(DATA RECORDS)

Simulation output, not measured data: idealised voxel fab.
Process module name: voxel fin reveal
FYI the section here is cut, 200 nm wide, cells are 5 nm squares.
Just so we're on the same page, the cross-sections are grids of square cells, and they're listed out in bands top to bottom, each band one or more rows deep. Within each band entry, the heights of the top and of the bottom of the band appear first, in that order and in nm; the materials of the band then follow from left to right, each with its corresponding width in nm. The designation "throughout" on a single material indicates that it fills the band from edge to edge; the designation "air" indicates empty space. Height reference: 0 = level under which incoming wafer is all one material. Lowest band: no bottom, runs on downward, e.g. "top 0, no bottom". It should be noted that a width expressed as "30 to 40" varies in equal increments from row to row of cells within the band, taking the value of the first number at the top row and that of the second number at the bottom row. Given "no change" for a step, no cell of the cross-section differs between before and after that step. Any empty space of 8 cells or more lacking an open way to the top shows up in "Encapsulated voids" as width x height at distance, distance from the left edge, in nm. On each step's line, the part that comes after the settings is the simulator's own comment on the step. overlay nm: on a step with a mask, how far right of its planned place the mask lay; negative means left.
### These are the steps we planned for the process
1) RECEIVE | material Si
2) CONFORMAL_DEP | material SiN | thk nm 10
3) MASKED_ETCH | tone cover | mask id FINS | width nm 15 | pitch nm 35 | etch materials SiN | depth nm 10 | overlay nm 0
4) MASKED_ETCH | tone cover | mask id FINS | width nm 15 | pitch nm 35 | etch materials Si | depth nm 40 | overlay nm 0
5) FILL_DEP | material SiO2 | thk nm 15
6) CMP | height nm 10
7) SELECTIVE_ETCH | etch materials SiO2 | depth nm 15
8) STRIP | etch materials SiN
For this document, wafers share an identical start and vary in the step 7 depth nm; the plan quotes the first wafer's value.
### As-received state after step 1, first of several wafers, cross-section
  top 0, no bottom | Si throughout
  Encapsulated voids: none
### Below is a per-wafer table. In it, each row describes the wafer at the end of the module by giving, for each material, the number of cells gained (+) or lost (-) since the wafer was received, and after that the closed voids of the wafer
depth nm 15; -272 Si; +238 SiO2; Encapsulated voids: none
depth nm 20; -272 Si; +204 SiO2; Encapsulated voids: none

(End DATA RECORDS)

**WORK TASK**
Would you output, from the records above, exactly the run of lines that starts at the line containing "### Below is" and ends at the line containing "depth nm 15;", and only that run?

**ANSWER SPACE**
### Below is a per-wafer table. In it, each row describes the wafer at the end of the module by giving, for each material, the number of cells gained (+) or lost (-) since the wafer was received, and after that the closed voids of the wafer
depth nm 15; -272 Si; +238 SiO2; Encapsulated voids: none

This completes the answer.